- ACTIVITY
Repeat the records below exactly, beginning at the first line and finishing with the line that contains "With # standing".

- THE DATA

____________

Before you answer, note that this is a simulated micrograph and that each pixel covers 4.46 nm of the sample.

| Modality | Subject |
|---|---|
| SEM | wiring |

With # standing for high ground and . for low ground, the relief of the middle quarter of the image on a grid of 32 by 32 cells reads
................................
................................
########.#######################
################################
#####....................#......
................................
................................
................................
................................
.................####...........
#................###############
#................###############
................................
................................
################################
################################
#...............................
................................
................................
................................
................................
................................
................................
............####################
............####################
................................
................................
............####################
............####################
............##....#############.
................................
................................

____________

- WRITTEN SOLUTION
Before you answer, note that this is a simulated micrograph and that each pixel covers 4.46 nm of the sample.

| Modality | Subject |
|---|---|
| SEM | wiring |

With # standing for high ground and . for low ground, the relief of the middle quarter of the image on a grid of 32 by 32 cells reads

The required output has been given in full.